_WORK ITEM_
Repeat the whole listing exactly as written.

_GIVEN ENTRIES_
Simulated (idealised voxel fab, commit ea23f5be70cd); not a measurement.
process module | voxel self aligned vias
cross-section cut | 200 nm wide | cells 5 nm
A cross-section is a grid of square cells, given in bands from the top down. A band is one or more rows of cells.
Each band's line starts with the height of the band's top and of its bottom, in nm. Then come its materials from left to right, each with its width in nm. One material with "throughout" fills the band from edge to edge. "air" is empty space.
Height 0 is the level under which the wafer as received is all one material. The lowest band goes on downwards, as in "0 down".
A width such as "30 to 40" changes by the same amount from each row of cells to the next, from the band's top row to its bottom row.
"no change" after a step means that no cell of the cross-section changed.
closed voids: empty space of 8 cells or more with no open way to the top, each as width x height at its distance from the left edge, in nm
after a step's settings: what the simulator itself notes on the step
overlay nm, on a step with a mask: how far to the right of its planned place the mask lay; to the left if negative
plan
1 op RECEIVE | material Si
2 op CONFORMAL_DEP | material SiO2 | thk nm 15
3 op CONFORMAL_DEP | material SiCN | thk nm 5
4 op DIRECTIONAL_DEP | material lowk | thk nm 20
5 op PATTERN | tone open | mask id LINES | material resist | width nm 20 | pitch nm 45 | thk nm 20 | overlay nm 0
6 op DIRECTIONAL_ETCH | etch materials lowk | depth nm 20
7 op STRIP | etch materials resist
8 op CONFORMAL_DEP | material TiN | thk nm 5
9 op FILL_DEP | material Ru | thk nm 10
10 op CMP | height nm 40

_RESULT_
Simulated (idealised voxel fab, commit ea23f5be70cd); not a measurement.
process module | voxel self aligned vias
cross-section cut | 200 nm wide | cells 5 nm
A cross-section is a grid of square cells, given in bands from the top down. A band is one or more rows of cells.
Each band's line starts with the height of the band's top and of its bottom, in nm. Then come its materials from left to right, each with its width in nm. One material with "throughout" fills the band from edge to edge. "air" is empty space.
Height 0 is the level under which the wafer as received is all one material. The lowest band goes on downwards, as in "0 down".
A width such as "30 to 40" changes by the same amount from each row of cells to the next, from the band's top row to its bottom row.
"no change" after a step means that no cell of the cross-section changed.
closed voids: empty space of 8 cells or more with no open way to the top, each as width x height at its distance from the left edge, in nm
after a step's settings: what the simulator itself notes on the step
overlay nm, on a step with a mask: how far to the right of its planned place the mask lay; to the left if negative
plan
1 op RECEIVE | material Si
2 op CONFORMAL_DEP | material SiO2 | thk nm 15
3 op CONFORMAL_DEP | material SiCN | thk nm 5
4 op DIRECTIONAL_DEP | material lowk | thk nm 20
5 op PATTERN | tone open | mask id LINES | material resist | width nm 20 | pitch nm 45 | thk nm 20 | overlay nm 0
6 op DIRECTIONAL_ETCH | etch materials lowk | depth nm 20
7 op STRIP | etch materials resist
8 op CONFORMAL_DEP | material TiN | thk nm 5
9 op FILL_DEP | material Ru | thk nm 10
10 op CMP | height nm 40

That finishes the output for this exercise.